--*--

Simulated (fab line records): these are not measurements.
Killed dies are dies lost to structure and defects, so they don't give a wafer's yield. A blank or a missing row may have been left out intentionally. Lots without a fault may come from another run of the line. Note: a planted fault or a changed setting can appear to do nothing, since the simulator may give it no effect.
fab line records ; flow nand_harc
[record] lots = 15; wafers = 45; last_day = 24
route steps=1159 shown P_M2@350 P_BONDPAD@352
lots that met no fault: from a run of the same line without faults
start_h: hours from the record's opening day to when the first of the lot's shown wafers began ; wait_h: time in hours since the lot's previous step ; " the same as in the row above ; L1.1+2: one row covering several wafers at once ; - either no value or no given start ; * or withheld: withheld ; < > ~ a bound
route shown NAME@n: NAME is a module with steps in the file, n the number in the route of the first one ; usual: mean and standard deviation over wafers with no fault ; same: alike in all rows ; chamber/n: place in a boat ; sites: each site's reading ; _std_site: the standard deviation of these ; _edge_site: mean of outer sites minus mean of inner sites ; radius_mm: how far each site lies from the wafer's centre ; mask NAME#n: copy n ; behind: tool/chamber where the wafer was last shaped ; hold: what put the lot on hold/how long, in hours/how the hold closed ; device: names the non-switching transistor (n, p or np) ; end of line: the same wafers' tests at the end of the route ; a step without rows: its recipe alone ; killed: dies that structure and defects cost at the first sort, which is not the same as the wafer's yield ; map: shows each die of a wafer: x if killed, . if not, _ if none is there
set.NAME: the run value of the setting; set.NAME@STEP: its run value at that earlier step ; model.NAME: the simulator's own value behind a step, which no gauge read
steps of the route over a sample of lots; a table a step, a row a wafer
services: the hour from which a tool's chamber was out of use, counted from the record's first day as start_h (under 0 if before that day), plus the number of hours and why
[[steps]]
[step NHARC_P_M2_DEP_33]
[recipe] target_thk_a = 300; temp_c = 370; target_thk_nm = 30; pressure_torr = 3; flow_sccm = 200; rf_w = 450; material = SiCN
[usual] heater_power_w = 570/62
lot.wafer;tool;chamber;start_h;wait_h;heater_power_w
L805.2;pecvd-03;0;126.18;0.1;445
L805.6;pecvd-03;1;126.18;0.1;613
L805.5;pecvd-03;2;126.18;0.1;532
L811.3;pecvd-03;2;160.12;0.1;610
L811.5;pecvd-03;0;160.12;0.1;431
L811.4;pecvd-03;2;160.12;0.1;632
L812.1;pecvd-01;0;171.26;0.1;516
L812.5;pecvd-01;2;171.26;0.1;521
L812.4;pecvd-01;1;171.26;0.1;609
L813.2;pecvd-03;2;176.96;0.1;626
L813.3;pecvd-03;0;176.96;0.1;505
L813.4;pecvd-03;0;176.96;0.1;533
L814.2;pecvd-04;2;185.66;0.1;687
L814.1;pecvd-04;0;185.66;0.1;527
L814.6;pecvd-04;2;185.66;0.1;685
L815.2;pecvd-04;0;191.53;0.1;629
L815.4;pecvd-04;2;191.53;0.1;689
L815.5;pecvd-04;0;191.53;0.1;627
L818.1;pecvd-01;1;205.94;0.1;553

--*--

- _WORK REQUEST_
Give back exactly the lines of the listing above, starting with its first line and ending with the line that holds "lots that met".

- _EXERCISE RESPONSE_
Simulated (fab line records): these are not measurements.
Killed dies are dies lost to structure and defects, so they don't give a wafer's yield. A blank or a missing row may have been left out intentionally. Lots without a fault may come from another run of the line. Note: a planted fault or a changed setting can appear to do nothing, since the simulator may give it no effect.
fab line records ; flow nand_harc
[record] lots = 15; wafers = 45; last_day = 24
route steps=1159 shown P_M2@350 P_BONDPAD@352
lots that met no fault: from a run of the same line without faults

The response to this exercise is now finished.